REQUIREMENT: Extract exactly those lines that lie between the start of the material and the line with "The tool's runs may not all be listed.", including both boundary lines and no others.

DATASET EXCERPTS:
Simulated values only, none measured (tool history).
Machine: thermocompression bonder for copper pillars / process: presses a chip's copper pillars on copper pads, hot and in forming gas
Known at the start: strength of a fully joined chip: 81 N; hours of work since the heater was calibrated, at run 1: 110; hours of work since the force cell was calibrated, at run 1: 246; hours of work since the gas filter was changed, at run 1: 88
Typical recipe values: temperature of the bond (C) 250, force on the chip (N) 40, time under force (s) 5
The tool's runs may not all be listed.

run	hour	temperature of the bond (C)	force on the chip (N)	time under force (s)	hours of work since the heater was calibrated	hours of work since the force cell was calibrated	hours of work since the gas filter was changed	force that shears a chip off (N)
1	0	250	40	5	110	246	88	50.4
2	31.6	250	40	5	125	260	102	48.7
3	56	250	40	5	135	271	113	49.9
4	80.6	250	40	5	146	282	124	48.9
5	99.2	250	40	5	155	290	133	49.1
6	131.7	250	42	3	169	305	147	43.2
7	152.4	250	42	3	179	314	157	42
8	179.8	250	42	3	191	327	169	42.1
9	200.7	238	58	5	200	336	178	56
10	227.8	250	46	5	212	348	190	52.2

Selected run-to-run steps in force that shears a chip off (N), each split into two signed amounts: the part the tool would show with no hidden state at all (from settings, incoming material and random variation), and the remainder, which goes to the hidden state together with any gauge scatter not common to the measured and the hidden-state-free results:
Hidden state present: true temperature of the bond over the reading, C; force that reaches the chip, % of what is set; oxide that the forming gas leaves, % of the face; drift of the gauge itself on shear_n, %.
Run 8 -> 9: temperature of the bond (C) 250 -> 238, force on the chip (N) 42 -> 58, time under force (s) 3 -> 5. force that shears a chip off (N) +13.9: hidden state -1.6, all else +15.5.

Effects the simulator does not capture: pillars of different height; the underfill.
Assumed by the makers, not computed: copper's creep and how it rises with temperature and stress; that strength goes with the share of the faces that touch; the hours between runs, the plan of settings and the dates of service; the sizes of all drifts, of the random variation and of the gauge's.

YOUR SOLUTION:
Simulated values only, none measured (tool history).
Machine: thermocompression bonder for copper pillars / process: presses a chip's copper pillars on copper pads, hot and in forming gas
Known at the start: strength of a fully joined chip: 81 N; hours of work since the heater was calibrated, at run 1: 110; hours of work since the force cell was calibrated, at run 1: 246; hours of work since the gas filter was changed, at run 1: 88
Typical recipe values: temperature of the bond (C) 250, force on the chip (N) 40, time under force (s) 5
The tool's runs may not all be listed.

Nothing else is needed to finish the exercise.